§ Work instruction
For the entries below, the expected answer is the line with "liquid_c: temperature setpoint", the line with "time_s: time in the liquid; s; usual 60", and every line between them, exactly as written, and nothing more.

§ Record set
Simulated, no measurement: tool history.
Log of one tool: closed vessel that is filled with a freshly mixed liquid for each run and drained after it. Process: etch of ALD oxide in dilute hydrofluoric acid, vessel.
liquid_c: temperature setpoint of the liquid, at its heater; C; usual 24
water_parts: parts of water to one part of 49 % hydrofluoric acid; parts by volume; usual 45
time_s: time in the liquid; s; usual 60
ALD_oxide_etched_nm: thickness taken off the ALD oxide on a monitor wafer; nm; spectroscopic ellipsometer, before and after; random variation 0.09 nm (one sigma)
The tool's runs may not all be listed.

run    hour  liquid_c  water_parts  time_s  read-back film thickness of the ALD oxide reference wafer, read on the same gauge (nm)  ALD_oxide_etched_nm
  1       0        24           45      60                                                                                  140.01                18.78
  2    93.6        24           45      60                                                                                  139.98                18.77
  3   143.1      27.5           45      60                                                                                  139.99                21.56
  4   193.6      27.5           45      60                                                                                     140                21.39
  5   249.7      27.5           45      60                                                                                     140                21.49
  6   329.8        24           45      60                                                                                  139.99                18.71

§ Exercise answer
liquid_c: temperature setpoint of the liquid, at its heater; C; usual 24
water_parts: parts of water to one part of 49 % hydrofluoric acid; parts by volume; usual 45
time_s: time in the liquid; s; usual 60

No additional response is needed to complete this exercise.